________________________________________

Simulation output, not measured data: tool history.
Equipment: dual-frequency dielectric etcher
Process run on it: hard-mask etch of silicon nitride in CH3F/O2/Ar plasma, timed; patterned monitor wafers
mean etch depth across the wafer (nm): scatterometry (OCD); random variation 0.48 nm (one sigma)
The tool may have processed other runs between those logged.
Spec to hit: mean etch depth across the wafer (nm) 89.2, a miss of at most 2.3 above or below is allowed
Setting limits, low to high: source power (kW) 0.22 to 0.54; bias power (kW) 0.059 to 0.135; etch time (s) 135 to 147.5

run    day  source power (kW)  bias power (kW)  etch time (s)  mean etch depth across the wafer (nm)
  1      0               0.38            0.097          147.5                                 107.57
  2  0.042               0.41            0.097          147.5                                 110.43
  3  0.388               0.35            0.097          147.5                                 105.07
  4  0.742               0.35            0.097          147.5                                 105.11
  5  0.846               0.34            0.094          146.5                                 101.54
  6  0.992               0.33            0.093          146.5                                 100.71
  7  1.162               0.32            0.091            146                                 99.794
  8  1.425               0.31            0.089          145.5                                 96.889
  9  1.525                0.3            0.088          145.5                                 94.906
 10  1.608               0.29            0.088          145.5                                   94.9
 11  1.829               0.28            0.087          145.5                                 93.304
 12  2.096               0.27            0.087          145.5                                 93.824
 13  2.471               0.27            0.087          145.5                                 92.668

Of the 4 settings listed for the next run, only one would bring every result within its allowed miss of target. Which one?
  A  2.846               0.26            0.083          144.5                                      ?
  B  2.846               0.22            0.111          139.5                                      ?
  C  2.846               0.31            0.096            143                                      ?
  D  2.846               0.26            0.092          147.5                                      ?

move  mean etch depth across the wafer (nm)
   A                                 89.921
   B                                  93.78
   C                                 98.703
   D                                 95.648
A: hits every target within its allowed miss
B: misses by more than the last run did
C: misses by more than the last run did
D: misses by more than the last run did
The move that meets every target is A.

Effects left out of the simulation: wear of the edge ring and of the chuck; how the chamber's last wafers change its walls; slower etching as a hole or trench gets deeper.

________________________________________

== Work task ==
In the data above, find the line that contains "B: misses by more than the last run did" and the line that contains "The move that meets every target is A.". Repeat exactly those lines and every line between them, and only those.

== Problem solution ==
B: misses by more than the last run did
C: misses by more than the last run did
D: misses by more than the last run did
The move that meets every target is A.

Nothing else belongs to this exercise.